[Start of section]
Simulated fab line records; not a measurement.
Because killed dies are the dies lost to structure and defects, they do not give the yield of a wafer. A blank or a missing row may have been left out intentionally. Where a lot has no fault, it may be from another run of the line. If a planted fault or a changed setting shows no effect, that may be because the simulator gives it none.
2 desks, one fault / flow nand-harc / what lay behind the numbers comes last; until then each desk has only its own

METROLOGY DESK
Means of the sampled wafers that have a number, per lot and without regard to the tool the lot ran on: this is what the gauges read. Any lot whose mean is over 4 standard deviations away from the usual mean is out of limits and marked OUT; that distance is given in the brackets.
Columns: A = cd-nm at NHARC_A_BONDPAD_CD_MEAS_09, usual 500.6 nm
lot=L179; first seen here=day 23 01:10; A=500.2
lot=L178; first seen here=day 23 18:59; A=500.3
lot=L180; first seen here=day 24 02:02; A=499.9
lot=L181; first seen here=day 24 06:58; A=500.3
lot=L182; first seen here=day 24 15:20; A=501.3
[End of section]

[ACTION ITEM] Please reproduce, exactly as they appear above, the lines from the line containing "lot=L180; first seen" up to and including the line containing "lot=L181; first seen".

[YOUR RESPONSE]
lot=L180; first seen here=day 24 02:02; A=499.9
lot=L181; first seen here=day 24 06:58; A=500.3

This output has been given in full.